Work instruction:
You are asked to write out the full listing exactly as it stands.

Information shown:
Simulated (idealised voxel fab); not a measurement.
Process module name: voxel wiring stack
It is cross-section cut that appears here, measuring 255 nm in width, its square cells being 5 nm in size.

Response box:
Simulated (idealised voxel fab); not a measurement.
Process module name: voxel wiring stack
It is cross-section cut that appears here, measuring 255 nm in width, its square cells being 5 nm in size.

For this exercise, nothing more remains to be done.